**Requirement:** Every single entry must be restated word for word.

+ + + +

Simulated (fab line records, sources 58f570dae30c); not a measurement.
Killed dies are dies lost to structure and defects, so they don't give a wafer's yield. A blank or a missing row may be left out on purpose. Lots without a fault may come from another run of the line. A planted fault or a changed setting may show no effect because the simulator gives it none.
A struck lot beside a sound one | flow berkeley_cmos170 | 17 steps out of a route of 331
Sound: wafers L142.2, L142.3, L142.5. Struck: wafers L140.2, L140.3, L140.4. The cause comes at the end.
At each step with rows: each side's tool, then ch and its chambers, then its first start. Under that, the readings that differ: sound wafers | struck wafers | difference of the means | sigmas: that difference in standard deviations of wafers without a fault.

+ + + +

**Task result:**
Simulated (fab line records, sources 58f570dae30c); not a measurement.
Killed dies are dies lost to structure and defects, so they don't give a wafer's yield. A blank or a missing row may be left out on purpose. Lots without a fault may come from another run of the line. A planted fault or a changed setting may show no effect because the simulator gives it none.
A struck lot beside a sound one | flow berkeley_cmos170 | 17 steps out of a route of 331
Sound: wafers L142.2, L142.3, L142.5. Struck: wafers L140.2, L140.3, L140.4. The cause comes at the end.
At each step with rows: each side's tool, then ch and its chambers, then its first start. Under that, the readings that differ: sound wafers | struck wafers | difference of the means | sigmas: that difference in standard deviations of wafers without a fault.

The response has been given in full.